**WORK ITEM:** Using the records below, quote only the span that opens with the line containing "Describe the imaged" and closes with the line containing "Return the sizes", exactly and inclusively.

--*--

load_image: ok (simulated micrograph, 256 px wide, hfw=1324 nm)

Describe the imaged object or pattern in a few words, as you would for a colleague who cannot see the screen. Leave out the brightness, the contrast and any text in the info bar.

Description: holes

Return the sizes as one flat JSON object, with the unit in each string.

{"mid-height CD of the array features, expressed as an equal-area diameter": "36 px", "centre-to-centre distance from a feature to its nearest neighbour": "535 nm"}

--*--

**TASK SOLUTION:**
Describe the imaged object or pattern in a few words, as you would for a colleague who cannot see the screen. Leave out the brightness, the contrast and any text in the info bar.

Description: holes

Return the sizes as one flat JSON object, with the unit in each string.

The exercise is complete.